> _SOURCE INFORMATION_:
———
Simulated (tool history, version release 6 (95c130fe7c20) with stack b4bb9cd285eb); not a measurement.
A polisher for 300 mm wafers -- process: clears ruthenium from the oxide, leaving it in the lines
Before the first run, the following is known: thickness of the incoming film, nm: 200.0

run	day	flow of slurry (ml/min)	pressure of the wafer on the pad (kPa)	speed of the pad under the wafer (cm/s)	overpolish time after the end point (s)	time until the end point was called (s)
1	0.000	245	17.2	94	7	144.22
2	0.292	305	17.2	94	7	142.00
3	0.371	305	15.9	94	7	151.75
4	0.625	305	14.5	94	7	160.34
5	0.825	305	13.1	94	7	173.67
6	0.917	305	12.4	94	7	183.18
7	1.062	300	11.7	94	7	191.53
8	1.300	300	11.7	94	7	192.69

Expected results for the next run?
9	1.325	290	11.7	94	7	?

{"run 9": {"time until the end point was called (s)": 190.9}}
———

> _ASSIGNED TASK_: The lines above need to be restated word for word, all of them.

> _WRITTEN SOLUTION_:
Simulated (tool history, version release 6 (95c130fe7c20) with stack b4bb9cd285eb); not a measurement.
A polisher for 300 mm wafers -- process: clears ruthenium from the oxide, leaving it in the lines
Before the first run, the following is known: thickness of the incoming film, nm: 200.0

run	day	flow of slurry (ml/min)	pressure of the wafer on the pad (kPa)	speed of the pad under the wafer (cm/s)	overpolish time after the end point (s)	time until the end point was called (s)
1	0.000	245	17.2	94	7	144.22
2	0.292	305	17.2	94	7	142.00
3	0.371	305	15.9	94	7	151.75
4	0.625	305	14.5	94	7	160.34
5	0.825	305	13.1	94	7	173.67
6	0.917	305	12.4	94	7	183.18
7	1.062	300	11.7	94	7	191.53
8	1.300	300	11.7	94	7	192.69

Expected results for the next run?
9	1.325	290	11.7	94	7	?

{"run 9": {"time until the end point was called (s)": 190.9}}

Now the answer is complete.